- **ACTION ITEM**
Reproduce the full listing without a single change.

+-------+
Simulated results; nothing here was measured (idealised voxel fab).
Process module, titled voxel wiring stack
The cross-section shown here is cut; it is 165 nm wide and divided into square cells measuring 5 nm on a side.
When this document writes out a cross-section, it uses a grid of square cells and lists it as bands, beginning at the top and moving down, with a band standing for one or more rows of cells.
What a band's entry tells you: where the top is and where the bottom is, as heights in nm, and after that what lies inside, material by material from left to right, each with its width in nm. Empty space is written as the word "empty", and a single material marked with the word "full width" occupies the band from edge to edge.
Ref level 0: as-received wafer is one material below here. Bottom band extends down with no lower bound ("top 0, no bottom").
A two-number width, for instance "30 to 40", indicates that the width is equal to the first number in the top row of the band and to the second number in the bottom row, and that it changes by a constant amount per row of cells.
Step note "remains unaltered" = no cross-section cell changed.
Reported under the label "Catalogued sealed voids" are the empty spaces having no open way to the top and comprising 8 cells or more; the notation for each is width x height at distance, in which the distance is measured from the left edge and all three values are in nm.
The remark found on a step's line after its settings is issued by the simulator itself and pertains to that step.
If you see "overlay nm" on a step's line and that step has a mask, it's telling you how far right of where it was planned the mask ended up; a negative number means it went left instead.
+-------+

- **RESULT**
Simulated results; nothing here was measured (idealised voxel fab).
Process module, titled voxel wiring stack
The cross-section shown here is cut; it is 165 nm wide and divided into square cells measuring 5 nm on a side.
When this document writes out a cross-section, it uses a grid of square cells and lists it as bands, beginning at the top and moving down, with a band standing for one or more rows of cells.
What a band's entry tells you: where the top is and where the bottom is, as heights in nm, and after that what lies inside, material by material from left to right, each with its width in nm. Empty space is written as the word "empty", and a single material marked with the word "full width" occupies the band from edge to edge.
Ref level 0: as-received wafer is one material below here. Bottom band extends down with no lower bound ("top 0, no bottom").
A two-number width, for instance "30 to 40", indicates that the width is equal to the first number in the top row of the band and to the second number in the bottom row, and that it changes by a constant amount per row of cells.
Step note "remains unaltered" = no cross-section cell changed.
Reported under the label "Catalogued sealed voids" are the empty spaces having no open way to the top and comprising 8 cells or more; the notation for each is width x height at distance, in which the distance is measured from the left edge and all three values are in nm.
The remark found on a step's line after its settings is issued by the simulator itself and pertains to that step.
If you see "overlay nm" on a step's line and that step has a mask, it's telling you how far right of where it was planned the mask ended up; a negative number means it went left instead.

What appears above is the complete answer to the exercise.